* * * *
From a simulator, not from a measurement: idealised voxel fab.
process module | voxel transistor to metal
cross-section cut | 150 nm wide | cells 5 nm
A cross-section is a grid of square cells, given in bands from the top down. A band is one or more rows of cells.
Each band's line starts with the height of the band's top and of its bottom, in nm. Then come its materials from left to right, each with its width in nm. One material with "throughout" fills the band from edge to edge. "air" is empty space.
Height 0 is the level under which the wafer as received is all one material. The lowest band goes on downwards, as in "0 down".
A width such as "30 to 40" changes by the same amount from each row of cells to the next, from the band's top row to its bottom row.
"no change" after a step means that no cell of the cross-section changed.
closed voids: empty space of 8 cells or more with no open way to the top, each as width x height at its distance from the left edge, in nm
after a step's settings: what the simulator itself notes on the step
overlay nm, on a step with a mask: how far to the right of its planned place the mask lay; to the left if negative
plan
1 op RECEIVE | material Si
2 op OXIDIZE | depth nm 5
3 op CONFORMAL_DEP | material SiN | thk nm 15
* * * *

Work instruction
At the first line of the material above, start reproducing each line exactly, and end with the line that holds "A cross-section is", adding nothing.

Written solution
From a simulator, not from a measurement: idealised voxel fab.
process module | voxel transistor to metal
cross-section cut | 150 nm wide | cells 5 nm
A cross-section is a grid of square cells, given in bands from the top down. A band is one or more rows of cells.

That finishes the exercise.